**WORK ITEM:**
For each line below, print it again exactly as shown.

**DATASET RECORDS:**
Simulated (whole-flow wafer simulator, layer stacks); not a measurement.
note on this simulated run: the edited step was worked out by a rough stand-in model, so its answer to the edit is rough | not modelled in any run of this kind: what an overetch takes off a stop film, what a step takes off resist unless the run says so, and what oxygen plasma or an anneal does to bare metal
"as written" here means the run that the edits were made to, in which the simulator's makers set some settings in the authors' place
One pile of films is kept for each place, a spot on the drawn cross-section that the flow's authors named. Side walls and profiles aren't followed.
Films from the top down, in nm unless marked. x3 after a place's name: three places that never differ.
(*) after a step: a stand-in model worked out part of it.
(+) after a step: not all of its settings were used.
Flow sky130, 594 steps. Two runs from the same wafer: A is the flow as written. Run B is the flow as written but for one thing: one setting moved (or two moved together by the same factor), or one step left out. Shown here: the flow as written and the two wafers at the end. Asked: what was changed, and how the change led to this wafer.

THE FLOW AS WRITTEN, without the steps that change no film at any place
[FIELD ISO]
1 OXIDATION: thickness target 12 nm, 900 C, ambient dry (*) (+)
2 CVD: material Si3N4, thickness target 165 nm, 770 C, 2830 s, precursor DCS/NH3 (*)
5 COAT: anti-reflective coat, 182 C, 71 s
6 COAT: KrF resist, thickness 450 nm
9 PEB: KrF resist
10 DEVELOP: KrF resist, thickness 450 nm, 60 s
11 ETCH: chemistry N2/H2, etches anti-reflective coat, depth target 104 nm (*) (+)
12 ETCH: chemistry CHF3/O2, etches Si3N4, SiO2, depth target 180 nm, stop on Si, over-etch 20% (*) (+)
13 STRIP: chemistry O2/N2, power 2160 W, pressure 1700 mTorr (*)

**ANSWER AREA:**
Simulated (whole-flow wafer simulator, layer stacks); not a measurement.
note on this simulated run: the edited step was worked out by a rough stand-in model, so its answer to the edit is rough | not modelled in any run of this kind: what an overetch takes off a stop film, what a step takes off resist unless the run says so, and what oxygen plasma or an anneal does to bare metal
"as written" here means the run that the edits were made to, in which the simulator's makers set some settings in the authors' place
One pile of films is kept for each place, a spot on the drawn cross-section that the flow's authors named. Side walls and profiles aren't followed.
Films from the top down, in nm unless marked. x3 after a place's name: three places that never differ.
(*) after a step: a stand-in model worked out part of it.
(+) after a step: not all of its settings were used.
Flow sky130, 594 steps. Two runs from the same wafer: A is the flow as written. Run B is the flow as written but for one thing: one setting moved (or two moved together by the same factor), or one step left out. Shown here: the flow as written and the two wafers at the end. Asked: what was changed, and how the change led to this wafer.

THE FLOW AS WRITTEN, without the steps that change no film at any place
[FIELD ISO]
1 OXIDATION: thickness target 12 nm, 900 C, ambient dry (*) (+)
2 CVD: material Si3N4, thickness target 165 nm, 770 C, 2830 s, precursor DCS/NH3 (*)
5 COAT: anti-reflective coat, 182 C, 71 s
6 COAT: KrF resist, thickness 450 nm
9 PEB: KrF resist
10 DEVELOP: KrF resist, thickness 450 nm, 60 s
11 ETCH: chemistry N2/H2, etches anti-reflective coat, depth target 104 nm (*) (+)
12 ETCH: chemistry CHF3/O2, etches Si3N4, SiO2, depth target 180 nm, stop on Si, over-etch 20% (*) (+)
13 STRIP: chemistry O2/N2, power 2160 W, pressure 1700 mTorr (*)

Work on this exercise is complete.